*Requirement*
Beginning with the first line, copy out each line of the material until the line containing "WAFERS WITH THEIR CHAMBER" has been copied as well.

*Information supplied*
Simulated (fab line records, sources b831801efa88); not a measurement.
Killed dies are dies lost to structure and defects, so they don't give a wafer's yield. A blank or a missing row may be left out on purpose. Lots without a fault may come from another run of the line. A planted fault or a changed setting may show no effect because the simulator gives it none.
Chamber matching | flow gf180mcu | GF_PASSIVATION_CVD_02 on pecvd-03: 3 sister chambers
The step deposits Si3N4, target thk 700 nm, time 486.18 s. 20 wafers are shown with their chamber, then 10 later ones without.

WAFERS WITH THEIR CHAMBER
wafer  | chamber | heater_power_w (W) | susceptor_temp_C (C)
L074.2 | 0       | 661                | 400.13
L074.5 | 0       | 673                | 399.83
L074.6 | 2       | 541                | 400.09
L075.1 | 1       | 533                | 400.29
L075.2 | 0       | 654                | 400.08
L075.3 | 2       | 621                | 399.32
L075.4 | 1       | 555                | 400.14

*Exercise response*
Simulated (fab line records, sources b831801efa88); not a measurement.
Killed dies are dies lost to structure and defects, so they don't give a wafer's yield. A blank or a missing row may be left out on purpose. Lots without a fault may come from another run of the line. A planted fault or a changed setting may show no effect because the simulator gives it none.
Chamber matching | flow gf180mcu | GF_PASSIVATION_CVD_02 on pecvd-03: 3 sister chambers
The step deposits Si3N4, target thk 700 nm, time 486.18 s. 20 wafers are shown with their chamber, then 10 later ones without.

WAFERS WITH THEIR CHAMBER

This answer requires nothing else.